Assigned task:
Every single entry that follows is to be retyped exactly.

Data for review:
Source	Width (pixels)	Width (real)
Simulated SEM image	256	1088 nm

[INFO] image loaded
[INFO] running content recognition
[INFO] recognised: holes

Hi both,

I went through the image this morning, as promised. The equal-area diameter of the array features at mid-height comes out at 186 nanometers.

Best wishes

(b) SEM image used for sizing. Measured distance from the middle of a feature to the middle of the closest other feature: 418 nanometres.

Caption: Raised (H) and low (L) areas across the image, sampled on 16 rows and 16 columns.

Result:
Source	Width (pixels)	Width (real)
Simulated SEM image	256	1088 nm

[INFO] image loaded
[INFO] running content recognition
[INFO] recognised: holes

Hi both,

I went through the image this morning, as promised. The equal-area diameter of the array features at mid-height comes out at 186 nanometers.

Best wishes

(b) SEM image used for sizing. Measured distance from the middle of a feature to the middle of the closest other feature: 418 nanometres.

Caption: Raised (H) and low (L) areas across the image, sampled on 16 rows and 16 columns.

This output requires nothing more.